■ **EXERCISE**
Give back the full listing exactly as written.

### ENTRIES PROVIDED ###

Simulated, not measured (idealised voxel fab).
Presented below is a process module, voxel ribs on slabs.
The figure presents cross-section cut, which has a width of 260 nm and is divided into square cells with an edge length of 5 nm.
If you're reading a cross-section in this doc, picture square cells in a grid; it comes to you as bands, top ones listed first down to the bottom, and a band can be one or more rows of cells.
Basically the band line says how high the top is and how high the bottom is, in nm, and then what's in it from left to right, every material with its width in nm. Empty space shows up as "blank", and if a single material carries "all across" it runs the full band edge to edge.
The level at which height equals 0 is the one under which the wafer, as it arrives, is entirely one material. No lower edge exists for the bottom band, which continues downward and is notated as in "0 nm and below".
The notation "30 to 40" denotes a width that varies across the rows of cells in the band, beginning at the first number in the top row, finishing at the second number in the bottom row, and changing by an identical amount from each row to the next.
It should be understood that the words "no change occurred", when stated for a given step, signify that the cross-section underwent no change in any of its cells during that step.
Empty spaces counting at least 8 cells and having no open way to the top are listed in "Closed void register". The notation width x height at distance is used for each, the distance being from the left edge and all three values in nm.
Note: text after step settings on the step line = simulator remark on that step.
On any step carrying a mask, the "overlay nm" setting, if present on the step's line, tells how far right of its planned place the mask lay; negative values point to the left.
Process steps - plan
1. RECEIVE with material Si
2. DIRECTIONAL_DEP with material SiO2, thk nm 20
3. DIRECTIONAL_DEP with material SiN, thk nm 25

###

■ **YOUR SOLUTION**
Simulated, not measured (idealised voxel fab).
Presented below is a process module, voxel ribs on slabs.
The figure presents cross-section cut, which has a width of 260 nm and is divided into square cells with an edge length of 5 nm.
If you're reading a cross-section in this doc, picture square cells in a grid; it comes to you as bands, top ones listed first down to the bottom, and a band can be one or more rows of cells.
Basically the band line says how high the top is and how high the bottom is, in nm, and then what's in it from left to right, every material with its width in nm. Empty space shows up as "blank", and if a single material carries "all across" it runs the full band edge to edge.
The level at which height equals 0 is the one under which the wafer, as it arrives, is entirely one material. No lower edge exists for the bottom band, which continues downward and is notated as in "0 nm and below".
The notation "30 to 40" denotes a width that varies across the rows of cells in the band, beginning at the first number in the top row, finishing at the second number in the bottom row, and changing by an identical amount from each row to the next.
It should be understood that the words "no change occurred", when stated for a given step, signify that the cross-section underwent no change in any of its cells during that step.
Empty spaces counting at least 8 cells and having no open way to the top are listed in "Closed void register". The notation width x height at distance is used for each, the distance being from the left edge and all three values in nm.
Note: text after step settings on the step line = simulator remark on that step.
On any step carrying a mask, the "overlay nm" setting, if present on the step's line, tells how far right of its planned place the mask lay; negative values point to the left.
Process steps - plan
1. RECEIVE with material Si
2. DIRECTIONAL_DEP with material SiO2, thk nm 20
3. DIRECTIONAL_DEP with material SiN, thk nm 25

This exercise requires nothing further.